When the line containing "note on this" appears in the data below, begin copying there and stop only after the line containing "13 | SOFTBAKE | ArF resist, 110 C, 60 s".

- _Supplied records_
____________
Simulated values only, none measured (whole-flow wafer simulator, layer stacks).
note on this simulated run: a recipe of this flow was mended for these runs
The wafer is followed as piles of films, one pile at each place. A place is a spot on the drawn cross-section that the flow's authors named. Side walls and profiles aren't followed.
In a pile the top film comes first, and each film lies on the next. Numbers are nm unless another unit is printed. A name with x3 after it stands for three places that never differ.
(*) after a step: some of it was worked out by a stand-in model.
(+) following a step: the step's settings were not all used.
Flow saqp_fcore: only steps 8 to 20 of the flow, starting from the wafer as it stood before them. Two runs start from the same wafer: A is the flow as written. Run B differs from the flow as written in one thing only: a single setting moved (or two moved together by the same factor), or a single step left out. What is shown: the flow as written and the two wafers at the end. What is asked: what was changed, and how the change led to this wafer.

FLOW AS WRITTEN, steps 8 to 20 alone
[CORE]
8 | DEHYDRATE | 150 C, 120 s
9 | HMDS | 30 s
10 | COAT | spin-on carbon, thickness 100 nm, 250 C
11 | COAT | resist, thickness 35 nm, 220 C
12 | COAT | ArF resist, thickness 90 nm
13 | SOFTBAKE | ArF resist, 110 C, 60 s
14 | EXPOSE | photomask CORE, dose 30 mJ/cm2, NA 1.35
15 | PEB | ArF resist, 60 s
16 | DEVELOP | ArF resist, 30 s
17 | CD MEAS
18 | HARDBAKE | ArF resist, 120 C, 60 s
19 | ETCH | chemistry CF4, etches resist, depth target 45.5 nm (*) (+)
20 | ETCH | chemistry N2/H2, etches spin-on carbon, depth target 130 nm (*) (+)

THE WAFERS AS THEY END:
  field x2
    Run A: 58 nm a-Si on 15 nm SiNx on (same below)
____________

- _Answer space_
note on this simulated run: a recipe of this flow was mended for these runs
The wafer is followed as piles of films, one pile at each place. A place is a spot on the drawn cross-section that the flow's authors named. Side walls and profiles aren't followed.
In a pile the top film comes first, and each film lies on the next. Numbers are nm unless another unit is printed. A name with x3 after it stands for three places that never differ.
(*) after a step: some of it was worked out by a stand-in model.
(+) following a step: the step's settings were not all used.
Flow saqp_fcore: only steps 8 to 20 of the flow, starting from the wafer as it stood before them. Two runs start from the same wafer: A is the flow as written. Run B differs from the flow as written in one thing only: a single setting moved (or two moved together by the same factor), or a single step left out. What is shown: the flow as written and the two wafers at the end. What is asked: what was changed, and how the change led to this wafer.

FLOW AS WRITTEN, steps 8 to 20 alone
[CORE]
8 | DEHYDRATE | 150 C, 120 s
9 | HMDS | 30 s
10 | COAT | spin-on carbon, thickness 100 nm, 250 C
11 | COAT | resist, thickness 35 nm, 220 C
12 | COAT | ArF resist, thickness 90 nm
13 | SOFTBAKE | ArF resist, 110 C, 60 s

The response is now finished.